Assignment -
The response must consist of the lines below from the one with "FROM THE SPLIT" through the one with "- SFQ_TRILAYER_I6_VIA_LITHO_DEVELOP_171: time", exactly as they appear and with both ends kept.

>>>>>

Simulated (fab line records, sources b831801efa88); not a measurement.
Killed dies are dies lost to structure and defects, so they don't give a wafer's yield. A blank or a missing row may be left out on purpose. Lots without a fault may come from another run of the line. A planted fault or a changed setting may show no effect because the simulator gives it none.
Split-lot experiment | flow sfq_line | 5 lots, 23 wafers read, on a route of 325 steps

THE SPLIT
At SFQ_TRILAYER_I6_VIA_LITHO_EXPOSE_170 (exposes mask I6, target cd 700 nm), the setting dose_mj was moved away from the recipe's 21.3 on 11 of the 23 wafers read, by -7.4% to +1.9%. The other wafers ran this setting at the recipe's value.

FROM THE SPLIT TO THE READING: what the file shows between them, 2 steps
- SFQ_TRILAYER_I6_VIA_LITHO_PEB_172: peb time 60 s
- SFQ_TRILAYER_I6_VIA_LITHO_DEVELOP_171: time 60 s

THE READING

<<<<<

Written solution -
FROM THE SPLIT TO THE READING: what the file shows between them, 2 steps
- SFQ_TRILAYER_I6_VIA_LITHO_PEB_172: peb time 60 s
- SFQ_TRILAYER_I6_VIA_LITHO_DEVELOP_171: time 60 s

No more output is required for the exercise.